++++ Data ++++

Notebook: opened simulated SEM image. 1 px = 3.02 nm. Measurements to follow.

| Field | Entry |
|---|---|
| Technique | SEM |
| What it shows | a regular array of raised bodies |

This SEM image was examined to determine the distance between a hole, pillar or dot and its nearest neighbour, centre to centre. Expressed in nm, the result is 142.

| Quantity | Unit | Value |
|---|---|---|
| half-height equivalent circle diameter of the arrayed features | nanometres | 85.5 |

++++

(Task item) Please retype the top of the data exactly, down to and including the line that holds "raised bodies |", and nothing further.

(Response area)
Notebook: opened simulated SEM image. 1 px = 3.02 nm. Measurements to follow.

| Field | Entry |
|---|---|
| Technique | SEM |
| What it shows | a regular array of raised bodies |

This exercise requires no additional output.